In this exercise, restate the listing word for word.

EXTRACTED ENTRIES:

= = = = =

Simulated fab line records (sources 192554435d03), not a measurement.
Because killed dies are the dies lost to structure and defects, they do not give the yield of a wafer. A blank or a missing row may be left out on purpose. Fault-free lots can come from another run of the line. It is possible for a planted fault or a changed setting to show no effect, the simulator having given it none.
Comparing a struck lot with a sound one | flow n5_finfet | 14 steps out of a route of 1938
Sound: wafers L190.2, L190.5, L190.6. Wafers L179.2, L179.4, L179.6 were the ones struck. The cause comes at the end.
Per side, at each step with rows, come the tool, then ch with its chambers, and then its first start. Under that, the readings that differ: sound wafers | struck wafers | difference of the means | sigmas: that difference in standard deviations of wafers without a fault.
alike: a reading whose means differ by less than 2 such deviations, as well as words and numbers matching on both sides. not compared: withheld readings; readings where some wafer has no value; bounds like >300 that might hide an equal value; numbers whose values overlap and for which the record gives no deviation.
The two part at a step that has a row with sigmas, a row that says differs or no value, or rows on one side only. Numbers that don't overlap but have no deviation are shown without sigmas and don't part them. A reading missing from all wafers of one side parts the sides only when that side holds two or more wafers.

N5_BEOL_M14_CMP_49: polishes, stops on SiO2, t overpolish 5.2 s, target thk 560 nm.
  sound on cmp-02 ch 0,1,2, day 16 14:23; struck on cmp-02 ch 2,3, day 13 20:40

= = = = =

EXERCISE OUTPUT:
Simulated fab line records (sources 192554435d03), not a measurement.
Because killed dies are the dies lost to structure and defects, they do not give the yield of a wafer. A blank or a missing row may be left out on purpose. Fault-free lots can come from another run of the line. It is possible for a planted fault or a changed setting to show no effect, the simulator having given it none.
Comparing a struck lot with a sound one | flow n5_finfet | 14 steps out of a route of 1938
Sound: wafers L190.2, L190.5, L190.6. Wafers L179.2, L179.4, L179.6 were the ones struck. The cause comes at the end.
Per side, at each step with rows, come the tool, then ch with its chambers, and then its first start. Under that, the readings that differ: sound wafers | struck wafers | difference of the means | sigmas: that difference in standard deviations of wafers without a fault.
alike: a reading whose means differ by less than 2 such deviations, as well as words and numbers matching on both sides. not compared: withheld readings; readings where some wafer has no value; bounds like >300 that might hide an equal value; numbers whose values overlap and for which the record gives no deviation.
The two part at a step that has a row with sigmas, a row that says differs or no value, or rows on one side only. Numbers that don't overlap but have no deviation are shown without sigmas and don't part them. A reading missing from all wafers of one side parts the sides only when that side holds two or more wafers.

N5_BEOL_M14_CMP_49: polishes, stops on SiO2, t overpolish 5.2 s, target thk 560 nm.
  sound on cmp-02 ch 0,1,2, day 16 14:23; struck on cmp-02 ch 2,3, day 13 20:40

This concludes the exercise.